__Information shown__
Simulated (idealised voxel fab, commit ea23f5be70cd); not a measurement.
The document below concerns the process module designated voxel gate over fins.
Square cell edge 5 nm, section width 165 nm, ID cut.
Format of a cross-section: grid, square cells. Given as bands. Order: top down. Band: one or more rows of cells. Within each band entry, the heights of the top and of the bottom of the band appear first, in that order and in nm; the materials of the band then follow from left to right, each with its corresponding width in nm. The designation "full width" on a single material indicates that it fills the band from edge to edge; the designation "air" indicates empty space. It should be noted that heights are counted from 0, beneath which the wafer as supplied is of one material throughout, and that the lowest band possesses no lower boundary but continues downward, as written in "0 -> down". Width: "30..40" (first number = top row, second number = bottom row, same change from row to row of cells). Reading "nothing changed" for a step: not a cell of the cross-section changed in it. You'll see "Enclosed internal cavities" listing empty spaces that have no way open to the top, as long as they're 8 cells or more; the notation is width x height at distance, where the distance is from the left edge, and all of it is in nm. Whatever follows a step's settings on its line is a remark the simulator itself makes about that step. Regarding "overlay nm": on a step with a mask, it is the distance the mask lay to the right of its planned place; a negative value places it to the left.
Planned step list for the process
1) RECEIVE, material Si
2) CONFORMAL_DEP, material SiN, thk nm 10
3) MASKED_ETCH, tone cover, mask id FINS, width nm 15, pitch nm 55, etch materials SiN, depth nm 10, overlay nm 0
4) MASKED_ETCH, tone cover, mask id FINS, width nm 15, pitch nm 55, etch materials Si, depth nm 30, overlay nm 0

__Work instruction__
Each line from the top of the material above through the line containing "Square cell edge" must be output exactly, and no other line.

__Worked solution__
Simulated (idealised voxel fab, commit ea23f5be70cd); not a measurement.
The document below concerns the process module designated voxel gate over fins.
Square cell edge 5 nm, section width 165 nm, ID cut.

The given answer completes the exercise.